* [Material provided]
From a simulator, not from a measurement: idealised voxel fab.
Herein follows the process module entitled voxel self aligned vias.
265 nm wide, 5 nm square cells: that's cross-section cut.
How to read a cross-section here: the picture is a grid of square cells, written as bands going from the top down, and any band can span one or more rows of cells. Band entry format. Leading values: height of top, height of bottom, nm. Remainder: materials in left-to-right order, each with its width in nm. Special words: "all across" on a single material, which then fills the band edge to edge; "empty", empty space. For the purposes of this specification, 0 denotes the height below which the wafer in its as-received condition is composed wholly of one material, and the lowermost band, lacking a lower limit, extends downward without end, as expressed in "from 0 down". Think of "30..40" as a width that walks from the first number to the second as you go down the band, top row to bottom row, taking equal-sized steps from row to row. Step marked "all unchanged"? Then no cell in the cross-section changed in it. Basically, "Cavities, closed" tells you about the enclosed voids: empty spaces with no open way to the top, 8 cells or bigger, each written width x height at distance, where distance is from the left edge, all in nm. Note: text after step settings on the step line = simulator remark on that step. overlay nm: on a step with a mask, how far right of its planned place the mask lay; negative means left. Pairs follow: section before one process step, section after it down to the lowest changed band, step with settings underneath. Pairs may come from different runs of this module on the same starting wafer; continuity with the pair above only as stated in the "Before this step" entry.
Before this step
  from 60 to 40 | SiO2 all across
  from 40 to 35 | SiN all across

* [Work task] The records given above are to be repeated in full, exactly.

* [Worked solution]
From a simulator, not from a measurement: idealised voxel fab.
Herein follows the process module entitled voxel self aligned vias.
265 nm wide, 5 nm square cells: that's cross-section cut.
How to read a cross-section here: the picture is a grid of square cells, written as bands going from the top down, and any band can span one or more rows of cells. Band entry format. Leading values: height of top, height of bottom, nm. Remainder: materials in left-to-right order, each with its width in nm. Special words: "all across" on a single material, which then fills the band edge to edge; "empty", empty space. For the purposes of this specification, 0 denotes the height below which the wafer in its as-received condition is composed wholly of one material, and the lowermost band, lacking a lower limit, extends downward without end, as expressed in "from 0 down". Think of "30..40" as a width that walks from the first number to the second as you go down the band, top row to bottom row, taking equal-sized steps from row to row. Step marked "all unchanged"? Then no cell in the cross-section changed in it. Basically, "Cavities, closed" tells you about the enclosed voids: empty spaces with no open way to the top, 8 cells or bigger, each written width x height at distance, where distance is from the left edge, all in nm. Note: text after step settings on the step line = simulator remark on that step. overlay nm: on a step with a mask, how far right of its planned place the mask lay; negative means left. Pairs follow: section before one process step, section after it down to the lowest changed band, step with settings underneath. Pairs may come from different runs of this module on the same starting wafer; continuity with the pair above only as stated in the "Before this step" entry.
Before this step
  from 60 to 40 | SiO2 all across
  from 40 to 35 | SiN all across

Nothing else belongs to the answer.